▶ **BRIEF**:
From the entries below, output the line with "How large is the middle" and each following line up to and including the line with "How large is the distance", exactly as written.

▶ **DATASET ENTRIES**:
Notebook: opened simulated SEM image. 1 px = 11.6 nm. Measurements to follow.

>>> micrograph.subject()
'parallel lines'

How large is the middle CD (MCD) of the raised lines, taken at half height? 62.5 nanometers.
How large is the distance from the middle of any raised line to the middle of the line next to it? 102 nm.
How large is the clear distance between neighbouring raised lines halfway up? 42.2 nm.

▶ **RESPONSE AREA**:
How large is the middle CD (MCD) of the raised lines, taken at half height? 62.5 nanometers.
How large is the distance from the middle of any raised line to the middle of the line next to it? 102 nm.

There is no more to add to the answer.